___ Provided data
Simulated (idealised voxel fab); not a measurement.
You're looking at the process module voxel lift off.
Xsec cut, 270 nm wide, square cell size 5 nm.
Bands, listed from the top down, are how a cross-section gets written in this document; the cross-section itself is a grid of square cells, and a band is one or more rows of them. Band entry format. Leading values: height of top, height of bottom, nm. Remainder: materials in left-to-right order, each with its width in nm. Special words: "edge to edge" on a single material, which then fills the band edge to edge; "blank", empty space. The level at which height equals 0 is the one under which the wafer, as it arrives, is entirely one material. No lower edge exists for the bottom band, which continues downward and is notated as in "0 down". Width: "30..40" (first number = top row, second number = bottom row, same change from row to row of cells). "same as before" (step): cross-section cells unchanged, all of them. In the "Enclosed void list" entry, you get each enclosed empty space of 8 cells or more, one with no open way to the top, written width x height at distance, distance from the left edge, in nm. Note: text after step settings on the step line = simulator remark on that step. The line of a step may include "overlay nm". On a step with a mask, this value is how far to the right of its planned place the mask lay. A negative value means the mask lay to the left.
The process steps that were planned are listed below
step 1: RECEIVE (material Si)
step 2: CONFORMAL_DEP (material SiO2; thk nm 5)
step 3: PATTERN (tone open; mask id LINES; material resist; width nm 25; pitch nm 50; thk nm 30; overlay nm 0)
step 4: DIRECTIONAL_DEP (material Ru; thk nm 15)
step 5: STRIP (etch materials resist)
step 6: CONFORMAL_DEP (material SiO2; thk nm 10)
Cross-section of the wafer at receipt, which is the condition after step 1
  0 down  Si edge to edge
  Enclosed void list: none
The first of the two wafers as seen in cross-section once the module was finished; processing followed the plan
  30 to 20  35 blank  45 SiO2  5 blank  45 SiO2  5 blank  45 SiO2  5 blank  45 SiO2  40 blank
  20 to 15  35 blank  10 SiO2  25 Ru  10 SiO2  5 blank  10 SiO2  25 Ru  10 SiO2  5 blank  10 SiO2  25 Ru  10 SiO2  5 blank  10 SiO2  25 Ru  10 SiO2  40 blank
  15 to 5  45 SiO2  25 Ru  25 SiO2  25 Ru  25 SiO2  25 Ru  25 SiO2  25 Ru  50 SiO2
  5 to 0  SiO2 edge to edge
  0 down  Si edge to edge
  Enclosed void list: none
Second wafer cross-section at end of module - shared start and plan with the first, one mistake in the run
______

Work task: The entries above hold the needed span. Transcribe exactly the lines from the one with "You're looking at" to the one with "Xsec cut, 270 nm wide, square cell size 5 nm.", both included.

Answer section:
You're looking at the process module voxel lift off.
Xsec cut, 270 nm wide, square cell size 5 nm.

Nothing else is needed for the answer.